**Requirement:** Once you find the line with "175 nm wide, 5" in the data that follows, repeat it and every line after it exactly, through the line with "negative for left.".

**Raw data:**
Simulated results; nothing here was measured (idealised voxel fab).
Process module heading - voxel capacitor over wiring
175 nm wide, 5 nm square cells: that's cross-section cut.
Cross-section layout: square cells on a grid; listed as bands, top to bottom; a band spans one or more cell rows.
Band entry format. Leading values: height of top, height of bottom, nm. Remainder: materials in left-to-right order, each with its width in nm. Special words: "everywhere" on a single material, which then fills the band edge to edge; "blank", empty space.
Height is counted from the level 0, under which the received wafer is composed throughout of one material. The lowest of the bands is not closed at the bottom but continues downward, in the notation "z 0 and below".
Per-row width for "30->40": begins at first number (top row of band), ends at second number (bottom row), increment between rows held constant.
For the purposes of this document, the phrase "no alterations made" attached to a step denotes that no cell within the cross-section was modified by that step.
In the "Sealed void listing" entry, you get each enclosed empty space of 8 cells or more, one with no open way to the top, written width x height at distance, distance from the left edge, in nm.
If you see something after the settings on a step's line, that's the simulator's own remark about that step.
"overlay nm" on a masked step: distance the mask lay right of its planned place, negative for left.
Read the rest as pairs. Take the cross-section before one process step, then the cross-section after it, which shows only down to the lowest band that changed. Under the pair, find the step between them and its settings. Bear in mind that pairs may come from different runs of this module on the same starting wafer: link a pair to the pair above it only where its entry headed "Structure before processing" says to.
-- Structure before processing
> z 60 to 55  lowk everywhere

**Expected answer:**
175 nm wide, 5 nm square cells: that's cross-section cut.
Cross-section layout: square cells on a grid; listed as bands, top to bottom; a band spans one or more cell rows.
Band entry format. Leading values: height of top, height of bottom, nm. Remainder: materials in left-to-right order, each with its width in nm. Special words: "everywhere" on a single material, which then fills the band edge to edge; "blank", empty space.
Height is counted from the level 0, under which the received wafer is composed throughout of one material. The lowest of the bands is not closed at the bottom but continues downward, in the notation "z 0 and below".
Per-row width for "30->40": begins at first number (top row of band), ends at second number (bottom row), increment between rows held constant.
For the purposes of this document, the phrase "no alterations made" attached to a step denotes that no cell within the cross-section was modified by that step.
In the "Sealed void listing" entry, you get each enclosed empty space of 8 cells or more, one with no open way to the top, written width x height at distance, distance from the left edge, in nm.
If you see something after the settings on a step's line, that's the simulator's own remark about that step.
"overlay nm" on a masked step: distance the mask lay right of its planned place, negative for left.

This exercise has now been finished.